----------------

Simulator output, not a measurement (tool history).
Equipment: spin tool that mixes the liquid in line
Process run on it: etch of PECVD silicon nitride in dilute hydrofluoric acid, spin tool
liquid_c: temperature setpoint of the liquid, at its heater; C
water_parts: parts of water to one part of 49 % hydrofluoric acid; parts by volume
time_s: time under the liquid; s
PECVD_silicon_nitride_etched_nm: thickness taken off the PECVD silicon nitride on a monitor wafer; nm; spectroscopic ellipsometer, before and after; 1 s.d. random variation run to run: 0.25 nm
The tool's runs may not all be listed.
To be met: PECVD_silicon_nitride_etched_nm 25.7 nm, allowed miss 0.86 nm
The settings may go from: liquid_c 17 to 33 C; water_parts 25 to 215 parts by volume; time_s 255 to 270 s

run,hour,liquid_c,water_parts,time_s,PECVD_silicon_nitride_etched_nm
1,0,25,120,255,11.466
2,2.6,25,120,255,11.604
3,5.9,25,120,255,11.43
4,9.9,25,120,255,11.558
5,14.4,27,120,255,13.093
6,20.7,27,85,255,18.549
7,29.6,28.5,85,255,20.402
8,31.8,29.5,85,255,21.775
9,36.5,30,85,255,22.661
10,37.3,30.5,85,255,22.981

----------------

◆ Requirement
Each line of the listing has to be repeated exactly in the reply.

◆ Written answer
Simulator output, not a measurement (tool history).
Equipment: spin tool that mixes the liquid in line
Process run on it: etch of PECVD silicon nitride in dilute hydrofluoric acid, spin tool
liquid_c: temperature setpoint of the liquid, at its heater; C
water_parts: parts of water to one part of 49 % hydrofluoric acid; parts by volume
time_s: time under the liquid; s
PECVD_silicon_nitride_etched_nm: thickness taken off the PECVD silicon nitride on a monitor wafer; nm; spectroscopic ellipsometer, before and after; 1 s.d. random variation run to run: 0.25 nm
The tool's runs may not all be listed.
To be met: PECVD_silicon_nitride_etched_nm 25.7 nm, allowed miss 0.86 nm
The settings may go from: liquid_c 17 to 33 C; water_parts 25 to 215 parts by volume; time_s 255 to 270 s

run,hour,liquid_c,water_parts,time_s,PECVD_silicon_nitride_etched_nm
1,0,25,120,255,11.466
2,2.6,25,120,255,11.604
3,5.9,25,120,255,11.43
4,9.9,25,120,255,11.558
5,14.4,27,120,255,13.093
6,20.7,27,85,255,18.549
7,29.6,28.5,85,255,20.402
8,31.8,29.5,85,255,21.775
9,36.5,30,85,255,22.661
10,37.3,30.5,85,255,22.981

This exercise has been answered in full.